• [Exercise]
Reproduce exactly the lines below, from the first through the one containing "start-h: hours from", and nothing more.

• [Provided records]
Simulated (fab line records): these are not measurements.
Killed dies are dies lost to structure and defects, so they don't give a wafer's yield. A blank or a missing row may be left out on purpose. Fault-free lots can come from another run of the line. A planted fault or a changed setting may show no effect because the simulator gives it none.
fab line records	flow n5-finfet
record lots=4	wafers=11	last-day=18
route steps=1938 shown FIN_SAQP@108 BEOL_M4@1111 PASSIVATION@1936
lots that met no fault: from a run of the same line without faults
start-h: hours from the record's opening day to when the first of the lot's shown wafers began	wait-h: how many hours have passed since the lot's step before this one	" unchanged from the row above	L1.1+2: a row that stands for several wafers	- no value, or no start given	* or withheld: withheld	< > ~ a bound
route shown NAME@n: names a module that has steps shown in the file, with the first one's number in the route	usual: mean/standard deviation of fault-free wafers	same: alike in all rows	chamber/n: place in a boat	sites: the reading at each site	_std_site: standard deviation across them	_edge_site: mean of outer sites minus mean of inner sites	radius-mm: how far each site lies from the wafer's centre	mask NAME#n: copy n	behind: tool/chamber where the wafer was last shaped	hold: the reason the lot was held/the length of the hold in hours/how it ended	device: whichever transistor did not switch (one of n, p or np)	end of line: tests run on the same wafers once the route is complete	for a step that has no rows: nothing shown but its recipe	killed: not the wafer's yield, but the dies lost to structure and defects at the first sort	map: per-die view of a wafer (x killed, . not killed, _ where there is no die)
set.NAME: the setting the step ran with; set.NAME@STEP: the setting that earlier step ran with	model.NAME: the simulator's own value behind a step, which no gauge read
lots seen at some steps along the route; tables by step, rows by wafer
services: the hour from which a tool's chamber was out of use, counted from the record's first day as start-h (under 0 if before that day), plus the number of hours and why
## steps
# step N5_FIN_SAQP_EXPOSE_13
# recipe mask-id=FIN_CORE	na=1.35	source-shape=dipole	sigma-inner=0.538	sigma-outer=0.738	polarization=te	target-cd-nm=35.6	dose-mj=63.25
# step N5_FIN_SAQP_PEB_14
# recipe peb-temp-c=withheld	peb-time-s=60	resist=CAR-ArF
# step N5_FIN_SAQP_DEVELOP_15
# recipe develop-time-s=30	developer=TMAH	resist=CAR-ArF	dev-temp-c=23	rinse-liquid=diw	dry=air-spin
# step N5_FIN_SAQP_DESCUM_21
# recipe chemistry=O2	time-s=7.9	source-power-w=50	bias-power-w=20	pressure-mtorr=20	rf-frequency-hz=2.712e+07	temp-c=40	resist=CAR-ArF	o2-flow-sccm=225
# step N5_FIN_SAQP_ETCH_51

• [Exercise solution]
Simulated (fab line records): these are not measurements.
Killed dies are dies lost to structure and defects, so they don't give a wafer's yield. A blank or a missing row may be left out on purpose. Fault-free lots can come from another run of the line. A planted fault or a changed setting may show no effect because the simulator gives it none.
fab line records	flow n5-finfet
record lots=4	wafers=11	last-day=18
route steps=1938 shown FIN_SAQP@108 BEOL_M4@1111 PASSIVATION@1936
lots that met no fault: from a run of the same line without faults
start-h: hours from the record's opening day to when the first of the lot's shown wafers began	wait-h: how many hours have passed since the lot's step before this one	" unchanged from the row above	L1.1+2: a row that stands for several wafers	- no value, or no start given	* or withheld: withheld	< > ~ a bound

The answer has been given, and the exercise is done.